» **GIVEN INFORMATION**
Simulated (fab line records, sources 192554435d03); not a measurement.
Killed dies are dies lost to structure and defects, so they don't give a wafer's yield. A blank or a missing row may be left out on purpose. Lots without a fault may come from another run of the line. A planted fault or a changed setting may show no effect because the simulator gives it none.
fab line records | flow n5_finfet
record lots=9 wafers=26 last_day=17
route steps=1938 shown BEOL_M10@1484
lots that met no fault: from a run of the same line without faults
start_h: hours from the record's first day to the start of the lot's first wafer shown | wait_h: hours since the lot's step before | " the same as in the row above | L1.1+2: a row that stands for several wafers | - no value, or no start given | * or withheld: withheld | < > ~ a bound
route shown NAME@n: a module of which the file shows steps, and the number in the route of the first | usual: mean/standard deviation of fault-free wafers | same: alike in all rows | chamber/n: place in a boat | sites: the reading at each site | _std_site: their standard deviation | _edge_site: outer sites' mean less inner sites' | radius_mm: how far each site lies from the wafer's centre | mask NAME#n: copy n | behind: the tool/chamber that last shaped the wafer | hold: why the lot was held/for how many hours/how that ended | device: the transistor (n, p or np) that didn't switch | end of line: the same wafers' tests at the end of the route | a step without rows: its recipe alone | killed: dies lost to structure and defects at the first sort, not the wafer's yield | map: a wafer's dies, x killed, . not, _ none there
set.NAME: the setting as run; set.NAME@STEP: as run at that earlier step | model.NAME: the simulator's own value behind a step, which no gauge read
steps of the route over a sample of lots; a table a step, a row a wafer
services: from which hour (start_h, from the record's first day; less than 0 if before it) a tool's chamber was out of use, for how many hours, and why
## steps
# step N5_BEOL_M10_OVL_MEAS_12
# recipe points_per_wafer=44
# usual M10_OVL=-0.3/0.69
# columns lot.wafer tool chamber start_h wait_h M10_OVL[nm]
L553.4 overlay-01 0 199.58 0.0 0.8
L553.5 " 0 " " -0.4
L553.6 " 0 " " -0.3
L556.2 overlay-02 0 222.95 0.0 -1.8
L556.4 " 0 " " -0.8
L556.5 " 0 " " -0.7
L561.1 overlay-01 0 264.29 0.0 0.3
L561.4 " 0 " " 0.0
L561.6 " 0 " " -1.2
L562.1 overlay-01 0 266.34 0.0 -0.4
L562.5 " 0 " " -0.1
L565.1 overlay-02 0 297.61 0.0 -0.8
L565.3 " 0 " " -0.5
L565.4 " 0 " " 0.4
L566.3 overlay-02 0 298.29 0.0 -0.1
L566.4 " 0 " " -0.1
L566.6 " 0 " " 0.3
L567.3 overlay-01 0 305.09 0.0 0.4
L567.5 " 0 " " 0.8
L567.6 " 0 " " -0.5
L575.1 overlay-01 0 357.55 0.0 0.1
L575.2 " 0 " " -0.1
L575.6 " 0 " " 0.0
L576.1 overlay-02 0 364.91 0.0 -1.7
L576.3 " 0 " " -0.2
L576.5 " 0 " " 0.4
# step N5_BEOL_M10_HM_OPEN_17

» **WORK ORDER**
Start at the first line of the material and transcribe each line exactly, stopping once the line containing "record lots=9 wafers=26 last_day=17" has been written.

» **TASK OUTPUT**
Simulated (fab line records, sources 192554435d03); not a measurement.
Killed dies are dies lost to structure and defects, so they don't give a wafer's yield. A blank or a missing row may be left out on purpose. Lots without a fault may come from another run of the line. A planted fault or a changed setting may show no effect because the simulator gives it none.
fab line records | flow n5_finfet
record lots=9 wafers=26 last_day=17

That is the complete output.